● EXERCISE DATA:
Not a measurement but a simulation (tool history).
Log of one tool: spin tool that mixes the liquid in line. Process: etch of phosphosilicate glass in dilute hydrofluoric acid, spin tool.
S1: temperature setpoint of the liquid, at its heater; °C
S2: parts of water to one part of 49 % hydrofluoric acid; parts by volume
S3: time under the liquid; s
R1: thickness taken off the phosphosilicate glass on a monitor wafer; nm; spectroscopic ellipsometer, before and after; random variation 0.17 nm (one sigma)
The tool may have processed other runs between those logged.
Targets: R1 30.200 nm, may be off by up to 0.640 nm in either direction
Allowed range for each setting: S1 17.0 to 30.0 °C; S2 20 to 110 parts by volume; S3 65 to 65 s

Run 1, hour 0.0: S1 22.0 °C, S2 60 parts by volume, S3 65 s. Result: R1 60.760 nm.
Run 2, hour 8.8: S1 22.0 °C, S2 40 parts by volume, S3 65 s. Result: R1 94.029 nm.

● REQUIREMENT: Since the material above must be kept intact, output it exactly as it is.

● EXERCISE SOLUTION:
Not a measurement but a simulation (tool history).
Log of one tool: spin tool that mixes the liquid in line. Process: etch of phosphosilicate glass in dilute hydrofluoric acid, spin tool.
S1: temperature setpoint of the liquid, at its heater; °C
S2: parts of water to one part of 49 % hydrofluoric acid; parts by volume
S3: time under the liquid; s
R1: thickness taken off the phosphosilicate glass on a monitor wafer; nm; spectroscopic ellipsometer, before and after; random variation 0.17 nm (one sigma)
The tool may have processed other runs between those logged.
Targets: R1 30.200 nm, may be off by up to 0.640 nm in either direction
Allowed range for each setting: S1 17.0 to 30.0 °C; S2 20 to 110 parts by volume; S3 65 to 65 s

Run 1, hour 0.0: S1 22.0 °C, S2 60 parts by volume, S3 65 s. Result: R1 60.760 nm.
Run 2, hour 8.8: S1 22.0 °C, S2 40 parts by volume, S3 65 s. Result: R1 94.029 nm.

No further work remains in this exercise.